▶ Assigned task: Output only the lines below from the one containing "S2: oxygen flow;" to the one containing "R1: dissolved ozone;", exactly as written, both ends kept.

+--

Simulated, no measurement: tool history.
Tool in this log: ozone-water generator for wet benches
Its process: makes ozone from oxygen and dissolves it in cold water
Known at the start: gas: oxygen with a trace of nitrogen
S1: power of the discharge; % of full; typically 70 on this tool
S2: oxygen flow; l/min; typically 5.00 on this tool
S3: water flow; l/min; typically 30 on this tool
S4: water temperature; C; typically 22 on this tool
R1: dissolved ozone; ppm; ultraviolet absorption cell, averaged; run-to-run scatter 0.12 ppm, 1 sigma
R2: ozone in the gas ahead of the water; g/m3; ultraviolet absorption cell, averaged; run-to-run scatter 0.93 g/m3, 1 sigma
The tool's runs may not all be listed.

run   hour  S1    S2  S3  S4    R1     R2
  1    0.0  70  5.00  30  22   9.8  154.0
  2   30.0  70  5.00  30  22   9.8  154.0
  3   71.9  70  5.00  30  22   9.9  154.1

+--

▶ Response:
S2: oxygen flow; l/min; typically 5.00 on this tool
S3: water flow; l/min; typically 30 on this tool
S4: water temperature; C; typically 22 on this tool
R1: dissolved ozone; ppm; ultraviolet absorption cell, averaged; run-to-run scatter 0.12 ppm, 1 sigma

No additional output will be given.